# Data shown:
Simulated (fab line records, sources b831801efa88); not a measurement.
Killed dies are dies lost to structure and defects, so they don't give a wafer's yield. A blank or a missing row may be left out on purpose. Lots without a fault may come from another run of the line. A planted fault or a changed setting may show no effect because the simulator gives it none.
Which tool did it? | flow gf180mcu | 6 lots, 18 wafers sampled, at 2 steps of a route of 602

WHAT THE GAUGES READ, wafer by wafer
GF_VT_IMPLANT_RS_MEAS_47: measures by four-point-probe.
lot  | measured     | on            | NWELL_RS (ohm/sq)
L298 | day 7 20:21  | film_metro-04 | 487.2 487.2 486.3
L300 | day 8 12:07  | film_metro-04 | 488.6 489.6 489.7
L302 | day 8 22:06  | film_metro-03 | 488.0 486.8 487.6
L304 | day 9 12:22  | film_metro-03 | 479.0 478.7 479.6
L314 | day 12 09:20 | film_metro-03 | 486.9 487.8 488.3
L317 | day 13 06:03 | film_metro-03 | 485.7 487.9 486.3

# Work item:
Reproduce exactly, and with no other material, the lines between those holding "Which tool did" and "L298 | day 7", inclusive.

# Exercise result:
Which tool did it? | flow gf180mcu | 6 lots, 18 wafers sampled, at 2 steps of a route of 602

WHAT THE GAUGES READ, wafer by wafer
GF_VT_IMPLANT_RS_MEAS_47: measures by four-point-probe.
lot  | measured     | on            | NWELL_RS (ohm/sq)
L298 | day 7 20:21  | film_metro-04 | 487.2 487.2 486.3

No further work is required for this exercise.